*** Block opens ***

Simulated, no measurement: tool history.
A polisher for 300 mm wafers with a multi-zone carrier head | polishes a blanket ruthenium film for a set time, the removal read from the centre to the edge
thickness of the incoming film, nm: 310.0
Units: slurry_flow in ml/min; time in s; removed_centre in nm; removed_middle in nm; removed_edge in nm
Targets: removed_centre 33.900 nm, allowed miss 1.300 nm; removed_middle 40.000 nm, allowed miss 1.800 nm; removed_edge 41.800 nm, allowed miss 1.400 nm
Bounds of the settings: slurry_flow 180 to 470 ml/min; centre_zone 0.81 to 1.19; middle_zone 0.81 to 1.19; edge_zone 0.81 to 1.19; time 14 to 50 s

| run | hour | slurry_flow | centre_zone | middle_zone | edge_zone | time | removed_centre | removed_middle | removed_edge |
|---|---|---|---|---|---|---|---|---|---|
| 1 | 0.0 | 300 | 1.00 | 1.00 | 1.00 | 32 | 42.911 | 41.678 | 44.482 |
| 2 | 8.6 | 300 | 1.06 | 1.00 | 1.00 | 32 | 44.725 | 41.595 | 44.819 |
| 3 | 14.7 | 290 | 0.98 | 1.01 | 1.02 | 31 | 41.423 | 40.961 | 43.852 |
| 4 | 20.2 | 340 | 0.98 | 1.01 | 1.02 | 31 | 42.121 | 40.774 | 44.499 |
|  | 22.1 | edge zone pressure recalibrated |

*** Block closes ***

All of the entries should be repeated word for word.

Simulated, no measurement: tool history.
A polisher for 300 mm wafers with a multi-zone carrier head | polishes a blanket ruthenium film for a set time, the removal read from the centre to the edge
thickness of the incoming film, nm: 310.0
Units: slurry_flow in ml/min; time in s; removed_centre in nm; removed_middle in nm; removed_edge in nm
Targets: removed_centre 33.900 nm, allowed miss 1.300 nm; removed_middle 40.000 nm, allowed miss 1.800 nm; removed_edge 41.800 nm, allowed miss 1.400 nm
Bounds of the settings: slurry_flow 180 to 470 ml/min; centre_zone 0.81 to 1.19; middle_zone 0.81 to 1.19; edge_zone 0.81 to 1.19; time 14 to 50 s

| run | hour | slurry_flow | centre_zone | middle_zone | edge_zone | time | removed_centre | removed_middle | removed_edge |
|---|---|---|---|---|---|---|---|---|---|
| 1 | 0.0 | 300 | 1.00 | 1.00 | 1.00 | 32 | 42.911 | 41.678 | 44.482 |
| 2 | 8.6 | 300 | 1.06 | 1.00 | 1.00 | 32 | 44.725 | 41.595 | 44.819 |
| 3 | 14.7 | 290 | 0.98 | 1.01 | 1.02 | 31 | 41.423 | 40.961 | 43.852 |
| 4 | 20.2 | 340 | 0.98 | 1.01 | 1.02 | 31 | 42.121 | 40.774 | 44.499 |
|  | 22.1 | edge zone pressure recalibrated |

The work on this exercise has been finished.